> [Data section]:
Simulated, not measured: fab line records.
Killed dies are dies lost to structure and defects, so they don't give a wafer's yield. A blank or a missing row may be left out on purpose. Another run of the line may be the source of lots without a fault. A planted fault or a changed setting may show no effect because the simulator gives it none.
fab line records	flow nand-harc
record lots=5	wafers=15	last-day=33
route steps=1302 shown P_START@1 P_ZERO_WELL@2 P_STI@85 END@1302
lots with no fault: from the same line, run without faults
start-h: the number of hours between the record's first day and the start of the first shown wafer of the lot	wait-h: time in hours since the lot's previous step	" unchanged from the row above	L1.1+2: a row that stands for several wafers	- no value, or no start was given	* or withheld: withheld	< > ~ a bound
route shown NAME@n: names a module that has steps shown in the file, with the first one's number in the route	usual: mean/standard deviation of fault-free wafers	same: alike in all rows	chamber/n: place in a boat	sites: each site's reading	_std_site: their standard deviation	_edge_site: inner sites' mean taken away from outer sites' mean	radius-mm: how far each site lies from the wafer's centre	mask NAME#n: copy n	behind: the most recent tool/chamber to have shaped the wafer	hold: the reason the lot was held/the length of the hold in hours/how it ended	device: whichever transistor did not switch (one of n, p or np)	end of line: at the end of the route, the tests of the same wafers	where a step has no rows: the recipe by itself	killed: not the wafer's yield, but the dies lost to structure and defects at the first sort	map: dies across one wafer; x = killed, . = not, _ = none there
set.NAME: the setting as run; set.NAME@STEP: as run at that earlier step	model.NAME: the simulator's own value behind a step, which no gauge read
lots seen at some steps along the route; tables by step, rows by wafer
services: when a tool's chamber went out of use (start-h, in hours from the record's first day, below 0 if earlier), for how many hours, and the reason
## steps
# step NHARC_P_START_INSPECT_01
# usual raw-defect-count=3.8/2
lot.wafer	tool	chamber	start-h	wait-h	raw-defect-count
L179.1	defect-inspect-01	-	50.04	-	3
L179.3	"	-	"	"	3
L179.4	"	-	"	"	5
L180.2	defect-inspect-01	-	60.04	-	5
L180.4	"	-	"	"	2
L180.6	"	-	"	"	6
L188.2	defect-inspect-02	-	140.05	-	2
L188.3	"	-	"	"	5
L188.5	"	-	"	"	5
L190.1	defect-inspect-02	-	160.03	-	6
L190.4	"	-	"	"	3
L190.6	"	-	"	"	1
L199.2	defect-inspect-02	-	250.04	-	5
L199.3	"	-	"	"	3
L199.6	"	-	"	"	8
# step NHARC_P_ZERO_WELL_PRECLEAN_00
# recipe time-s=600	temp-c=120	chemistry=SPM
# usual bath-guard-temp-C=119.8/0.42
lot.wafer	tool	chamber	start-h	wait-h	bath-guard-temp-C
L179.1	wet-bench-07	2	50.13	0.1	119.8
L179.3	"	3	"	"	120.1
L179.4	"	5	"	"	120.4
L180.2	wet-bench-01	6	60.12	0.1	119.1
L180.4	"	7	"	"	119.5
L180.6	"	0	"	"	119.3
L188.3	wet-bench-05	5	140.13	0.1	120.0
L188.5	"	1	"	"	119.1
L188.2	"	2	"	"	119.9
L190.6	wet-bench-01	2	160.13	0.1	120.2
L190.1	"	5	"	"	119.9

> [Requirement]: Exactly as they appear above, output the lines of the data from the first through the one that contains "route shown NAME@n: names", and only those lines.

> [Exercise answer]:
Simulated, not measured: fab line records.
Killed dies are dies lost to structure and defects, so they don't give a wafer's yield. A blank or a missing row may be left out on purpose. Another run of the line may be the source of lots without a fault. A planted fault or a changed setting may show no effect because the simulator gives it none.
fab line records	flow nand-harc
record lots=5	wafers=15	last-day=33
route steps=1302 shown P_START@1 P_ZERO_WELL@2 P_STI@85 END@1302
lots with no fault: from the same line, run without faults
start-h: the number of hours between the record's first day and the start of the first shown wafer of the lot	wait-h: time in hours since the lot's previous step	" unchanged from the row above	L1.1+2: a row that stands for several wafers	- no value, or no start was given	* or withheld: withheld	< > ~ a bound
route shown NAME@n: names a module that has steps shown in the file, with the first one's number in the route	usual: mean/standard deviation of fault-free wafers	same: alike in all rows	chamber/n: place in a boat	sites: each site's reading	_std_site: their standard deviation	_edge_site: inner sites' mean taken away from outer sites' mean	radius-mm: how far each site lies from the wafer's centre	mask NAME#n: copy n	behind: the most recent tool/chamber to have shaped the wafer	hold: the reason the lot was held/the length of the hold in hours/how it ended	device: whichever transistor did not switch (one of n, p or np)	end of line: at the end of the route, the tests of the same wafers	where a step has no rows: the recipe by itself	killed: not the wafer's yield, but the dies lost to structure and defects at the first sort	map: dies across one wafer; x = killed, . = not, _ = none there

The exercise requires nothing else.